————
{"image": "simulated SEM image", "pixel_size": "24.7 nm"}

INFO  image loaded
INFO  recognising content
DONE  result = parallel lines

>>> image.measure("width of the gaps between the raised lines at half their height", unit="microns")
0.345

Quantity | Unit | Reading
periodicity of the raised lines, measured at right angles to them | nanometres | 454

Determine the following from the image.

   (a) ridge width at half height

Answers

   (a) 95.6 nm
————

## Action item
Each line above is to be repeated exactly.

## Problem solution
{"image": "simulated SEM image", "pixel_size": "24.7 nm"}

INFO  image loaded
INFO  recognising content
DONE  result = parallel lines

>>> image.measure("width of the gaps between the raised lines at half their height", unit="microns")
0.345

Quantity | Unit | Reading
periodicity of the raised lines, measured at right angles to them | nanometres | 454

Determine the following from the image.

   (a) ridge width at half height

Answers

   (a) 95.6 nm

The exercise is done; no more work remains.